§ Assignment: The records below are to be retyped in full, without any alteration.

------------------------
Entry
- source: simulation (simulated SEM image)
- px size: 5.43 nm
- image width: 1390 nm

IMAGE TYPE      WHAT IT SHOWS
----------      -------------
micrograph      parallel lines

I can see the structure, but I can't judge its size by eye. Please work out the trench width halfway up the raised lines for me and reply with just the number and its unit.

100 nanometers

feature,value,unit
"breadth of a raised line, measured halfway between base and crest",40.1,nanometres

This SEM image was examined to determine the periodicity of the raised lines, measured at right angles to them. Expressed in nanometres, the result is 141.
------------------------

§ Reply:
Entry
- source: simulation (simulated SEM image)
- px size: 5.43 nm
- image width: 1390 nm

IMAGE TYPE      WHAT IT SHOWS
----------      -------------
micrograph      parallel lines

I can see the structure, but I can't judge its size by eye. Please work out the trench width halfway up the raised lines for me and reply with just the number and its unit.

100 nanometers

feature,value,unit
"breadth of a raised line, measured halfway between base and crest",40.1,nanometres

This SEM image was examined to determine the periodicity of the raised lines, measured at right angles to them. Expressed in nanometres, the result is 141.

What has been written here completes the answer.